*** Opening Data listing ***

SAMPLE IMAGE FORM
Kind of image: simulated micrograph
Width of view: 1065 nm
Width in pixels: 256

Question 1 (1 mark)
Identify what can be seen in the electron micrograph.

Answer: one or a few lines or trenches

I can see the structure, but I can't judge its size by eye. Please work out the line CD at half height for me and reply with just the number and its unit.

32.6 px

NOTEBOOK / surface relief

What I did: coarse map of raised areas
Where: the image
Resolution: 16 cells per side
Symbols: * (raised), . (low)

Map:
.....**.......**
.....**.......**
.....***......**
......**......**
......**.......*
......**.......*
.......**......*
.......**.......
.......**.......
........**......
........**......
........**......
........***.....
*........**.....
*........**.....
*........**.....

*** Closing Data listing ***

Work request: Write out the material above exactly, please, from its first line up to and including the line where "Answer: one or a few lines or trenches" appears, and stop there.

Reply:
SAMPLE IMAGE FORM
Kind of image: simulated micrograph
Width of view: 1065 nm
Width in pixels: 256

Question 1 (1 mark)
Identify what can be seen in the electron micrograph.

Answer: one or a few lines or trenches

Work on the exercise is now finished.